● **Entries shown**

==*==

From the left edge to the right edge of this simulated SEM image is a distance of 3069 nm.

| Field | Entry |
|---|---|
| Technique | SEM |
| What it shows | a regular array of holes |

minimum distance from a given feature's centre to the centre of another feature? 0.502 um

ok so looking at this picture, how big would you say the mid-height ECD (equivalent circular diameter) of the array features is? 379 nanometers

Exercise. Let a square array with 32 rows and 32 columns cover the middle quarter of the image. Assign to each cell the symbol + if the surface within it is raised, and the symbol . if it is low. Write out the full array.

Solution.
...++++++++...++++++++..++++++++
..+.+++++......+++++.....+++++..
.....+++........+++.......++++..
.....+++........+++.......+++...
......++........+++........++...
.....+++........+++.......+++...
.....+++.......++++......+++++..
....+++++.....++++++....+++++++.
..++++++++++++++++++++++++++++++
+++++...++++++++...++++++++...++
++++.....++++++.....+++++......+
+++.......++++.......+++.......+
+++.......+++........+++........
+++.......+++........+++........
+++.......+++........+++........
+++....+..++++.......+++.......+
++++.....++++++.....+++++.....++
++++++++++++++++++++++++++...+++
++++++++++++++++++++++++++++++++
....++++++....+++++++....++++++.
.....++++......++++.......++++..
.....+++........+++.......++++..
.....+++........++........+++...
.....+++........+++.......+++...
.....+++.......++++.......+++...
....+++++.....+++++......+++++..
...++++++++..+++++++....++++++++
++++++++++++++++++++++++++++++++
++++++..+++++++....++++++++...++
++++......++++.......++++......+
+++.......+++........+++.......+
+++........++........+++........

==*==

● **Requirement**
Going down the listing above, begin printing at the line with "Technique | SEM |" and finish with the line with "ok so looking", exactly as they appear.

● **Exercise output**
| Technique | SEM |
| What it shows | a regular array of holes |

minimum distance from a given feature's centre to the centre of another feature? 0.502 um

ok so looking at this picture, how big would you say the mid-height ECD (equivalent circular diameter) of the array features is? 379 nanometers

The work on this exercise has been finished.